» **Action item**:
Consider the listing below. Extract exactly the lines from the line containing "S2: pressure of" to the line containing "R2: 4514.0 angstrom", both included.

═══

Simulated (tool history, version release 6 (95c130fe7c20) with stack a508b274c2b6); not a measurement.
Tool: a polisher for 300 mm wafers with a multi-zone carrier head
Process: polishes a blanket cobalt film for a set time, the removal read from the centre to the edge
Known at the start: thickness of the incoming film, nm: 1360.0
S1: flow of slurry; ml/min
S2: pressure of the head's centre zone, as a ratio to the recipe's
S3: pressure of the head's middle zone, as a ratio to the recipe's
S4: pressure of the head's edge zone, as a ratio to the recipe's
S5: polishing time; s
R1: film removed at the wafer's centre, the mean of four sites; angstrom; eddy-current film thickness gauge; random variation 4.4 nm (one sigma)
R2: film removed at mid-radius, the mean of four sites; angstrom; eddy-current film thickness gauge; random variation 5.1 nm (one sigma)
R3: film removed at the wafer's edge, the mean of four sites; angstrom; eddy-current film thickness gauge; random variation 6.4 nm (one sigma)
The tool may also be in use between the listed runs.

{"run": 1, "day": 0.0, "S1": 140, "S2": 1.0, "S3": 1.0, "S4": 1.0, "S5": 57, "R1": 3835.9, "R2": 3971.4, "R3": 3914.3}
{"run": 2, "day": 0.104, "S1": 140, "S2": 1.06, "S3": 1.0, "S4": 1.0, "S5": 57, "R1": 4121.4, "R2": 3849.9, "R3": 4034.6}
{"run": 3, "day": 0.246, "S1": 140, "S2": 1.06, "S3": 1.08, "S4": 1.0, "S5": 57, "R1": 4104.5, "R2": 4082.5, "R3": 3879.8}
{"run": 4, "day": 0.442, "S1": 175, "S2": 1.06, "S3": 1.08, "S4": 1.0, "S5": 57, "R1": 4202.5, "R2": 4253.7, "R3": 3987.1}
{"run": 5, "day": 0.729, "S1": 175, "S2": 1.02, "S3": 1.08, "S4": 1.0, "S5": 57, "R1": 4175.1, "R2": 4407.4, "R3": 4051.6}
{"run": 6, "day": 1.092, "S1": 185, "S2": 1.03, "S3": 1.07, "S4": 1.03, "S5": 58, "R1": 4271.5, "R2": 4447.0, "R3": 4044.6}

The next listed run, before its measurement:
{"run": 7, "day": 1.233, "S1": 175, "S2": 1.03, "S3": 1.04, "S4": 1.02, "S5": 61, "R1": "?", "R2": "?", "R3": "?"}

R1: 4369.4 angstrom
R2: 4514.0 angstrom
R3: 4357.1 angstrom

═══

» **Exercise solution**:
S2: pressure of the head's centre zone, as a ratio to the recipe's
S3: pressure of the head's middle zone, as a ratio to the recipe's
S4: pressure of the head's edge zone, as a ratio to the recipe's
S5: polishing time; s
R1: film removed at the wafer's centre, the mean of four sites; angstrom; eddy-current film thickness gauge; random variation 4.4 nm (one sigma)
R2: film removed at mid-radius, the mean of four sites; angstrom; eddy-current film thickness gauge; random variation 5.1 nm (one sigma)
R3: film removed at the wafer's edge, the mean of four sites; angstrom; eddy-current film thickness gauge; random variation 6.4 nm (one sigma)
The tool may also be in use between the listed runs.

{"run": 1, "day": 0.0, "S1": 140, "S2": 1.0, "S3": 1.0, "S4": 1.0, "S5": 57, "R1": 3835.9, "R2": 3971.4, "R3": 3914.3}
{"run": 2, "day": 0.104, "S1": 140, "S2": 1.06, "S3": 1.0, "S4": 1.0, "S5": 57, "R1": 4121.4, "R2": 3849.9, "R3": 4034.6}
{"run": 3, "day": 0.246, "S1": 140, "S2": 1.06, "S3": 1.08, "S4": 1.0, "S5": 57, "R1": 4104.5, "R2": 4082.5, "R3": 3879.8}
{"run": 4, "day": 0.442, "S1": 175, "S2": 1.06, "S3": 1.08, "S4": 1.0, "S5": 57, "R1": 4202.5, "R2": 4253.7, "R3": 3987.1}
{"run": 5, "day": 0.729, "S1": 175, "S2": 1.02, "S3": 1.08, "S4": 1.0, "S5": 57, "R1": 4175.1, "R2": 4407.4, "R3": 4051.6}
{"run": 6, "day": 1.092, "S1": 185, "S2": 1.03, "S3": 1.07, "S4": 1.03, "S5": 58, "R1": 4271.5, "R2": 4447.0, "R3": 4044.6}

The next listed run, before its measurement:
{"run": 7, "day": 1.233, "S1": 175, "S2": 1.03, "S3": 1.04, "S4": 1.02, "S5": 61, "R1": "?", "R2": "?", "R3": "?"}

R1: 4369.4 angstrom
R2: 4514.0 angstrom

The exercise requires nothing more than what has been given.